SOURCE INFORMATION:
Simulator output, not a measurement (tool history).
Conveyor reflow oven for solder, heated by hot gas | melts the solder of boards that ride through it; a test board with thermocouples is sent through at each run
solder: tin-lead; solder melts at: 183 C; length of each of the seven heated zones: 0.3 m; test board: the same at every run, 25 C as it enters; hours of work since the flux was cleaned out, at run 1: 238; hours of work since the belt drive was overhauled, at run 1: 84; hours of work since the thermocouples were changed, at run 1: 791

WORK ITEM: Every record must be set down again exactly.

ANSWER AREA:
Simulator output, not a measurement (tool history).
Conveyor reflow oven for solder, heated by hot gas | melts the solder of boards that ride through it; a test board with thermocouples is sent through at each run
solder: tin-lead; solder melts at: 183 C; length of each of the seven heated zones: 0.3 m; test board: the same at every run, 25 C as it enters; hours of work since the flux was cleaned out, at run 1: 238; hours of work since the belt drive was overhauled, at run 1: 84; hours of work since the thermocouples were changed, at run 1: 791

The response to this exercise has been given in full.